▶ Work request: Please copy the lines below exactly, from the first one through the line showing "time_to_endpoint_s;86.67;78.33;86.00;81.20;2.28".

---------- Listed entries ----------

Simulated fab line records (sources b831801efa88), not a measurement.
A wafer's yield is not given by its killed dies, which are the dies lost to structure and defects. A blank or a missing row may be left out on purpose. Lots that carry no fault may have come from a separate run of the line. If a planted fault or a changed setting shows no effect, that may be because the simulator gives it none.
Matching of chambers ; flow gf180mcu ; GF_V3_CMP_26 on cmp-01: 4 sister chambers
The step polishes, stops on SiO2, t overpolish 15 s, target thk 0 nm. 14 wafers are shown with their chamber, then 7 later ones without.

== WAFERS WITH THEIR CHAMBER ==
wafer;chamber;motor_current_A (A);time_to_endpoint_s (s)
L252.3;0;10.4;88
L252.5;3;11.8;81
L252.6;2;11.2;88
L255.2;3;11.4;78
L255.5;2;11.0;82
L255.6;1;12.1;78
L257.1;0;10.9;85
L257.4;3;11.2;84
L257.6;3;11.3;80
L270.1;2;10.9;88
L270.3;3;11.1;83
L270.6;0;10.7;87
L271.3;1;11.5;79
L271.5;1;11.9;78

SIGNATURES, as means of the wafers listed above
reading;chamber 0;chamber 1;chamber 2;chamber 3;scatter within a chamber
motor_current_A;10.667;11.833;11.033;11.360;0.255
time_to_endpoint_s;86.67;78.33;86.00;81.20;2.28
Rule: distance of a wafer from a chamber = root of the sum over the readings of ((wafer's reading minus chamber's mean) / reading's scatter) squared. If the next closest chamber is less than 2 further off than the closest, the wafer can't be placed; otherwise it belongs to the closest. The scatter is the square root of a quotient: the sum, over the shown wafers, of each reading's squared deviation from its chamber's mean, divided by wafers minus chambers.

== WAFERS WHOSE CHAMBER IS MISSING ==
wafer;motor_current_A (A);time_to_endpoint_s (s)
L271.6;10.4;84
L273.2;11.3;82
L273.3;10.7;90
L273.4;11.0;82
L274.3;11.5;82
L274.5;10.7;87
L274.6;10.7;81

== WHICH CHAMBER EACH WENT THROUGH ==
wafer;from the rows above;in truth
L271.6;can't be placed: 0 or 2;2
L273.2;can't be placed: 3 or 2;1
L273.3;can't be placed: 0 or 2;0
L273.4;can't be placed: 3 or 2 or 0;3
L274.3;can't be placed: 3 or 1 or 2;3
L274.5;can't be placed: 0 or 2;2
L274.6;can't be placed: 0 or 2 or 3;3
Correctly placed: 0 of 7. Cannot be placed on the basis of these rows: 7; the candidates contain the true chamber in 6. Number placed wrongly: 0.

----------

▶ Exercise solution:
Simulated fab line records (sources b831801efa88), not a measurement.
A wafer's yield is not given by its killed dies, which are the dies lost to structure and defects. A blank or a missing row may be left out on purpose. Lots that carry no fault may have come from a separate run of the line. If a planted fault or a changed setting shows no effect, that may be because the simulator gives it none.
Matching of chambers ; flow gf180mcu ; GF_V3_CMP_26 on cmp-01: 4 sister chambers
The step polishes, stops on SiO2, t overpolish 15 s, target thk 0 nm. 14 wafers are shown with their chamber, then 7 later ones without.

== WAFERS WITH THEIR CHAMBER ==
wafer;chamber;motor_current_A (A);time_to_endpoint_s (s)
L252.3;0;10.4;88
L252.5;3;11.8;81
L252.6;2;11.2;88
L255.2;3;11.4;78
L255.5;2;11.0;82
L255.6;1;12.1;78
L257.1;0;10.9;85
L257.4;3;11.2;84
L257.6;3;11.3;80
L270.1;2;10.9;88
L270.3;3;11.1;83
L270.6;0;10.7;87
L271.3;1;11.5;79
L271.5;1;11.9;78

SIGNATURES, as means of the wafers listed above
reading;chamber 0;chamber 1;chamber 2;chamber 3;scatter within a chamber
motor_current_A;10.667;11.833;11.033;11.360;0.255
time_to_endpoint_s;86.67;78.33;86.00;81.20;2.28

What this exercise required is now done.